Copy out the first line of the listing and every line after it, exactly, until you have copied the line containing "Title: Process Module voxel self aligned vias".

◆ ◆ ◆
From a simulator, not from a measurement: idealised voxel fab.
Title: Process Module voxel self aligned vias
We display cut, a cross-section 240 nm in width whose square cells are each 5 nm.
◆ ◆ ◆

◆ Exercise solution
From a simulator, not from a measurement: idealised voxel fab.
Title: Process Module voxel self aligned vias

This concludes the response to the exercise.